* Assigned task
All that is asked is a faithful reproduction of the entries.

* Source information
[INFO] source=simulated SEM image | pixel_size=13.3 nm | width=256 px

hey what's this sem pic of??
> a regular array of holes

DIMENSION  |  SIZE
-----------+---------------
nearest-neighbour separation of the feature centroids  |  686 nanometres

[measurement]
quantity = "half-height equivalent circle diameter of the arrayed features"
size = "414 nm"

* Response box
[INFO] source=simulated SEM image | pixel_size=13.3 nm | width=256 px

hey what's this sem pic of??
> a regular array of holes

DIMENSION  |  SIZE
-----------+---------------
nearest-neighbour separation of the feature centroids  |  686 nanometres

[measurement]
quantity = "half-height equivalent circle diameter of the arrayed features"
size = "414 nm"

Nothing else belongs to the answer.